[EXCERPTED DATA]:
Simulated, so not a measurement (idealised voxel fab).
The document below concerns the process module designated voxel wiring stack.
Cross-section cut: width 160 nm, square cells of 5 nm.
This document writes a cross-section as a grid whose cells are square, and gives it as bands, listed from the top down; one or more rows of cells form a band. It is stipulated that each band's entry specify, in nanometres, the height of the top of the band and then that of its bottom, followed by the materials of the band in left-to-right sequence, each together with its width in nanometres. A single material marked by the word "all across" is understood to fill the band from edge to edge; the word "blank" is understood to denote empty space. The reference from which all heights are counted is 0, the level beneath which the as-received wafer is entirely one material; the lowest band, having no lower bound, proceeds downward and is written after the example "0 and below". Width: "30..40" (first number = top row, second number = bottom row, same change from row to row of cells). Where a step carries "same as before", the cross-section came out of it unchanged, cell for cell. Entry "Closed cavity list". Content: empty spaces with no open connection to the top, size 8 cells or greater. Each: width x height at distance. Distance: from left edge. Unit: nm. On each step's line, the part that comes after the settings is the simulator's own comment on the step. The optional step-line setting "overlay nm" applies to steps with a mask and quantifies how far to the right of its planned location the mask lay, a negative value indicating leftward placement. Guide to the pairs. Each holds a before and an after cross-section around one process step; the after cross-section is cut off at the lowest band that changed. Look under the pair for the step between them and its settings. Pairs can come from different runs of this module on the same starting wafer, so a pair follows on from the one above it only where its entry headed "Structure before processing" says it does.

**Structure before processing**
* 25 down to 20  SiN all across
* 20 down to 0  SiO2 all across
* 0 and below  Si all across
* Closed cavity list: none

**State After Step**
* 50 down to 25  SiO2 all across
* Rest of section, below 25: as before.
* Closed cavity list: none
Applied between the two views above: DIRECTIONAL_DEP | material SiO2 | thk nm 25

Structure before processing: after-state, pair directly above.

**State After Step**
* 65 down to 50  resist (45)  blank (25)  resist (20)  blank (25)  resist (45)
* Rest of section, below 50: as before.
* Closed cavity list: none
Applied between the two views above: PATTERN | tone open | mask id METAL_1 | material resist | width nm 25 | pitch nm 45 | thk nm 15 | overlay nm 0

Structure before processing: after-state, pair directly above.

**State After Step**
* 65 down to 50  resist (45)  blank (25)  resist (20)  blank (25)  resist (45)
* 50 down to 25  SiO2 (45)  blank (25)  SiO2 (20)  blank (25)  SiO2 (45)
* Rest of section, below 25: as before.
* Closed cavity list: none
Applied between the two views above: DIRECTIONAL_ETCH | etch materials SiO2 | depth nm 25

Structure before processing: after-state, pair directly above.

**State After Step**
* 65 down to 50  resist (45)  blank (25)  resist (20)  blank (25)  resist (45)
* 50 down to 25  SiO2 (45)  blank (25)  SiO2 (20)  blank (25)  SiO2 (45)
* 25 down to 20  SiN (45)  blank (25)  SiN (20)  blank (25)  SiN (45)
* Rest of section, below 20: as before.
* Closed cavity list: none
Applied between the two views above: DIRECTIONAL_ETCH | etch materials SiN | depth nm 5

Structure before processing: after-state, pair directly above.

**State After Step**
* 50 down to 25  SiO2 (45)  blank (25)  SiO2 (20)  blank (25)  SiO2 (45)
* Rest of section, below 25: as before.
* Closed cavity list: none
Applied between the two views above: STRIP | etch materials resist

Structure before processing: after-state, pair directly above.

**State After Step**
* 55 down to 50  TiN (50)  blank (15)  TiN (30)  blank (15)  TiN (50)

[WORK ITEM]:
Return exactly the lines from the beginning of the data above through the one containing "Cross-section cut: width", please. Include both end lines and add nothing else.

[EXERCISE SOLUTION]:
Simulated, so not a measurement (idealised voxel fab).
The document below concerns the process module designated voxel wiring stack.
Cross-section cut: width 160 nm, square cells of 5 nm.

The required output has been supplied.